# RAW DATA
_____
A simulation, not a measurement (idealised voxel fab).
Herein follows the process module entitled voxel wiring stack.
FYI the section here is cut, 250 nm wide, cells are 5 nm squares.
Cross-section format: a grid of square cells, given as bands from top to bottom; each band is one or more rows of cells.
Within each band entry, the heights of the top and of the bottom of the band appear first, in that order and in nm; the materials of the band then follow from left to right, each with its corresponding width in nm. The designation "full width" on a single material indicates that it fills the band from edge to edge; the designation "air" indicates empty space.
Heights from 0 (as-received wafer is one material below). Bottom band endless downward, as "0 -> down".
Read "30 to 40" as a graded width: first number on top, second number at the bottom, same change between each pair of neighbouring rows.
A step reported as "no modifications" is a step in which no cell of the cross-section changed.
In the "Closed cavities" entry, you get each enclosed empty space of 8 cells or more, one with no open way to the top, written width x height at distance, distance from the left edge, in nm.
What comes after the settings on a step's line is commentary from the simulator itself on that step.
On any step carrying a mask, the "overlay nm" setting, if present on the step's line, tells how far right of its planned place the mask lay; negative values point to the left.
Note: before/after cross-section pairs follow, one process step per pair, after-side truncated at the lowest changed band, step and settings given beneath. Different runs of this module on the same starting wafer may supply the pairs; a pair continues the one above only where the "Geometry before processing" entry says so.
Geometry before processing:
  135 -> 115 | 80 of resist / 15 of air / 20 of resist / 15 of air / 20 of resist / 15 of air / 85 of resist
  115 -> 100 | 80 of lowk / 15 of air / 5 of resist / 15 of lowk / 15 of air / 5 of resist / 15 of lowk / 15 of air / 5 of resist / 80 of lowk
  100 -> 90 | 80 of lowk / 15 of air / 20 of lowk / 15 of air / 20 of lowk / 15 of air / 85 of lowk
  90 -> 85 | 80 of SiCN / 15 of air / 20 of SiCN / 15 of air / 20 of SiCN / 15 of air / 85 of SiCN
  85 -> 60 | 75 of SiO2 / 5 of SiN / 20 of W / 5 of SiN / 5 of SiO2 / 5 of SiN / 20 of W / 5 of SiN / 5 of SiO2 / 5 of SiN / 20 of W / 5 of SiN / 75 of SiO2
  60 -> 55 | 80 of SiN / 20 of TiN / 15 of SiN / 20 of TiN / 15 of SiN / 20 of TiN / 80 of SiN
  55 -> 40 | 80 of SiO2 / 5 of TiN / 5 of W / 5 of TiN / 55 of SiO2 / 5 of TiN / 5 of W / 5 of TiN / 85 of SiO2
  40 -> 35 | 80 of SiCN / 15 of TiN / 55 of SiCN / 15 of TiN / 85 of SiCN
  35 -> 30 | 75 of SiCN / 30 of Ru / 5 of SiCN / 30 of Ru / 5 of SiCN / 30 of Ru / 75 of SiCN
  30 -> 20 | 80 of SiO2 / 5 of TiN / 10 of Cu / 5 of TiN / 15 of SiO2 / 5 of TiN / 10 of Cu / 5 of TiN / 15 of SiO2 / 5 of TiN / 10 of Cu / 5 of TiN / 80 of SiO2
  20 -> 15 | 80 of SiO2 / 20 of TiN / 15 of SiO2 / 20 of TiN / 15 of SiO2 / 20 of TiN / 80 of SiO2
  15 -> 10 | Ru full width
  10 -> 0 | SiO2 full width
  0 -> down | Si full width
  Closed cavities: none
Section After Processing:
_____

# EXERCISE
The required answer is the exact run of lines above starting at the line with "A step reported" and ending at the line with "135 -> 115 |", with both ends present.

# EXERCISE SOLUTION
A step reported as "no modifications" is a step in which no cell of the cross-section changed.
In the "Closed cavities" entry, you get each enclosed empty space of 8 cells or more, one with no open way to the top, written width x height at distance, distance from the left edge, in nm.
What comes after the settings on a step's line is commentary from the simulator itself on that step.
On any step carrying a mask, the "overlay nm" setting, if present on the step's line, tells how far right of its planned place the mask lay; negative values point to the left.
Note: before/after cross-section pairs follow, one process step per pair, after-side truncated at the lowest changed band, step and settings given beneath. Different runs of this module on the same starting wafer may supply the pairs; a pair continues the one above only where the "Geometry before processing" entry says so.
Geometry before processing:
  135 -> 115 | 80 of resist / 15 of air / 20 of resist / 15 of air / 20 of resist / 15 of air / 85 of resist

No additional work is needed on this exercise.